_Assignment:_
From the records below, please repeat exactly the line that has "8 op STRIP | etch materials resist", the line that has "18 op DIRECTIONAL_ETCH", and every line between them, and nothing else.

_Data shown:_
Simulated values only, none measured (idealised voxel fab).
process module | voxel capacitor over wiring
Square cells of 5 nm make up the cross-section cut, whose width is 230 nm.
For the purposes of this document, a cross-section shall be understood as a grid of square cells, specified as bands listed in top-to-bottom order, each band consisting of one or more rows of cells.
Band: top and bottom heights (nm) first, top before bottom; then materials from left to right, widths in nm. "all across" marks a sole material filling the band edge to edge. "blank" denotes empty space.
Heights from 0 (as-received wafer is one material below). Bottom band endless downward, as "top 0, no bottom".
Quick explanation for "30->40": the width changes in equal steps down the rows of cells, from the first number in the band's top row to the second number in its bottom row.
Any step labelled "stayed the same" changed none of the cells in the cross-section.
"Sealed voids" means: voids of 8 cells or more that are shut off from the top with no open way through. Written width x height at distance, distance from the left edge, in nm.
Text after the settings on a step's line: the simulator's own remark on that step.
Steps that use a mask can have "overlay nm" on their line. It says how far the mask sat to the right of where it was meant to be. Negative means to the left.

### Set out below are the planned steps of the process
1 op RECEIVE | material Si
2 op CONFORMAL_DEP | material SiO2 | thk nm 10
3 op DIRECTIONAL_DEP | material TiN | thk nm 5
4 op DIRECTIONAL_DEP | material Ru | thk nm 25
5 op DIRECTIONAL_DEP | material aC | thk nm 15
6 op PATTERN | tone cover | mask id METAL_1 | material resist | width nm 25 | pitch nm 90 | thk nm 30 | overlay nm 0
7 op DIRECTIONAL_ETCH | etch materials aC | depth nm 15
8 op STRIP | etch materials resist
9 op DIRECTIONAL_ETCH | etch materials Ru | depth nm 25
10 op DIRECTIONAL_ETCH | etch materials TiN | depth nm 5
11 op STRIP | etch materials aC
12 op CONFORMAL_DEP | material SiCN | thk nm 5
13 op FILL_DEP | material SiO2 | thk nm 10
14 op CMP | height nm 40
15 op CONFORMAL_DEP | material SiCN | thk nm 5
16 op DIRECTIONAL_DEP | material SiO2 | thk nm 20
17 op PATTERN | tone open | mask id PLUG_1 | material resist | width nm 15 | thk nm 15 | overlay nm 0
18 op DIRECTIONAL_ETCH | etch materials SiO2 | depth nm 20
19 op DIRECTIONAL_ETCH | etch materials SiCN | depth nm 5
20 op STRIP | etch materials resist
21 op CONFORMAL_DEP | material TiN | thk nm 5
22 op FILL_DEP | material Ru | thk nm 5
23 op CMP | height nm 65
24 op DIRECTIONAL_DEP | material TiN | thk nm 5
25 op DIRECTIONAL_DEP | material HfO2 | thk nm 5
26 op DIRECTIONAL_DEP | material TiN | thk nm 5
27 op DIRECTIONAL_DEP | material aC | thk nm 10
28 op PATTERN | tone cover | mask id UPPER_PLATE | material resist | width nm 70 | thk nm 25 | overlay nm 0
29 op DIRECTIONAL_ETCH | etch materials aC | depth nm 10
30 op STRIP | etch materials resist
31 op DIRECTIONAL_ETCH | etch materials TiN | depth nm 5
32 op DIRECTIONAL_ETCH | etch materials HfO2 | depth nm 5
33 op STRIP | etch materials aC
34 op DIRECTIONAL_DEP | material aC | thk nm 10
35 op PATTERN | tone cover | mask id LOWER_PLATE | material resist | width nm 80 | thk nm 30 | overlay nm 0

_Your solution:_
8 op STRIP | etch materials resist
9 op DIRECTIONAL_ETCH | etch materials Ru | depth nm 25
10 op DIRECTIONAL_ETCH | etch materials TiN | depth nm 5
11 op STRIP | etch materials aC
12 op CONFORMAL_DEP | material SiCN | thk nm 5
13 op FILL_DEP | material SiO2 | thk nm 10
14 op CMP | height nm 40
15 op CONFORMAL_DEP | material SiCN | thk nm 5
16 op DIRECTIONAL_DEP | material SiO2 | thk nm 20
17 op PATTERN | tone open | mask id PLUG_1 | material resist | width nm 15 | thk nm 15 | overlay nm 0
18 op DIRECTIONAL_ETCH | etch materials SiO2 | depth nm 20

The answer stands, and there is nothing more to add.